■ Given information:
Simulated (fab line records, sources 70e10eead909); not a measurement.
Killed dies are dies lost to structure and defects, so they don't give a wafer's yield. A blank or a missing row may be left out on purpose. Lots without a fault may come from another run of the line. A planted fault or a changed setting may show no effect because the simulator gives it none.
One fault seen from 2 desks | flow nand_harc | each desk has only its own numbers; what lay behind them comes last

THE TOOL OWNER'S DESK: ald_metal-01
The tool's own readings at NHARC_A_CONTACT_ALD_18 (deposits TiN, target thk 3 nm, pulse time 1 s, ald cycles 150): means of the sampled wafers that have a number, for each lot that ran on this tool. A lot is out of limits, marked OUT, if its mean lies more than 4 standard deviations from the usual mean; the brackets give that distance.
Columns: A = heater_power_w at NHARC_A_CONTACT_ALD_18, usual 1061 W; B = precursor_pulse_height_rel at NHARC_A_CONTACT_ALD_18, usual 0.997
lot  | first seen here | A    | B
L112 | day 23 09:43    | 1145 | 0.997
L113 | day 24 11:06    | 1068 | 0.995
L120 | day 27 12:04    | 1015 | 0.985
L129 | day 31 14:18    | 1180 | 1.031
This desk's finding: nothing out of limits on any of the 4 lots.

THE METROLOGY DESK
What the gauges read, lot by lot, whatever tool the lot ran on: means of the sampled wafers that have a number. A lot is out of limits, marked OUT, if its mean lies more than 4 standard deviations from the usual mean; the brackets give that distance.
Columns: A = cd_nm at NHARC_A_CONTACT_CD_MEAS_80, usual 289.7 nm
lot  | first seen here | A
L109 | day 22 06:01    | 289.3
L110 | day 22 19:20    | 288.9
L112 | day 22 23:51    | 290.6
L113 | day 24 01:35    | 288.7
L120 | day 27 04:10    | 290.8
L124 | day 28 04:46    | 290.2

■ Work request:
When you retype the data above, start at its first line, stop after the line containing "THE TOOL OWNER'S DESK: ald_metal-01", and leave out everything else.

■ Task solution:
Simulated (fab line records, sources 70e10eead909); not a measurement.
Killed dies are dies lost to structure and defects, so they don't give a wafer's yield. A blank or a missing row may be left out on purpose. Lots without a fault may come from another run of the line. A planted fault or a changed setting may show no effect because the simulator gives it none.
One fault seen from 2 desks | flow nand_harc | each desk has only its own numbers; what lay behind them comes last

THE TOOL OWNER'S DESK: ald_metal-01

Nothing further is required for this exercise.